START SOURCE DATA
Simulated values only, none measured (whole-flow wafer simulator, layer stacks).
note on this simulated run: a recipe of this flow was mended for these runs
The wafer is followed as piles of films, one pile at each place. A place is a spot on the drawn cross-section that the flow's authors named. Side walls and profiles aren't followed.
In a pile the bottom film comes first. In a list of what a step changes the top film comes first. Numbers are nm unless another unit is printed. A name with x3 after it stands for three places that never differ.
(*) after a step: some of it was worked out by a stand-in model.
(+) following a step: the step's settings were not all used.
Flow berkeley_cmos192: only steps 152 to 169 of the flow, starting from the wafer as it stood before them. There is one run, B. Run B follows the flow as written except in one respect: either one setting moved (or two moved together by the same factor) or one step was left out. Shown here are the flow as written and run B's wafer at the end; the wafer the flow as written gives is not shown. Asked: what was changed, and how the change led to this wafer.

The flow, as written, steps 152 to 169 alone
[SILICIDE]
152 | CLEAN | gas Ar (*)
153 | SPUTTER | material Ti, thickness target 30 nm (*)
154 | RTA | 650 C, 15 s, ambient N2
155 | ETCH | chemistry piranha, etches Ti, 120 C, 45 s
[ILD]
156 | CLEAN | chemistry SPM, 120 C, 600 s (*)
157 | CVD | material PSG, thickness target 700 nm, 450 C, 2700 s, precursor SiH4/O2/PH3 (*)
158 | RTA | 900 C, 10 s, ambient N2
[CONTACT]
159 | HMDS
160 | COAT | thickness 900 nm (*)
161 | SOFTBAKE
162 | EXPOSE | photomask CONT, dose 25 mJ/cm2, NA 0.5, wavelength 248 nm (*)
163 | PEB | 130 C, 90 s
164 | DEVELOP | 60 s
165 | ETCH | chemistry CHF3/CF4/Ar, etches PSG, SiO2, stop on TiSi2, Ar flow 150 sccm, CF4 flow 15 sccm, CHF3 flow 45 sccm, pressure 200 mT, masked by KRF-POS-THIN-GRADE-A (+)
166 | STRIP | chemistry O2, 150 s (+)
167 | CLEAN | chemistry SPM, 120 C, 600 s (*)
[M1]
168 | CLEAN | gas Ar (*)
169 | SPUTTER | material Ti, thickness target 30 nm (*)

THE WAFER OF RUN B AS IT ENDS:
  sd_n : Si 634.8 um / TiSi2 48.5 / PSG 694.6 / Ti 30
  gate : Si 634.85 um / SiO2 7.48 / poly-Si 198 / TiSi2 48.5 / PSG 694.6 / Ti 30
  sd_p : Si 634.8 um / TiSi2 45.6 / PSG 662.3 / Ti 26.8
END SOURCE DATA

WORK ORDER: Reproduce exactly, please, only the lines from the start of the data above to the line that contains "(+) following a", with both ends kept.

ANSWER BOX:
Simulated values only, none measured (whole-flow wafer simulator, layer stacks).
note on this simulated run: a recipe of this flow was mended for these runs
The wafer is followed as piles of films, one pile at each place. A place is a spot on the drawn cross-section that the flow's authors named. Side walls and profiles aren't followed.
In a pile the bottom film comes first. In a list of what a step changes the top film comes first. Numbers are nm unless another unit is printed. A name with x3 after it stands for three places that never differ.
(*) after a step: some of it was worked out by a stand-in model.
(+) following a step: the step's settings were not all used.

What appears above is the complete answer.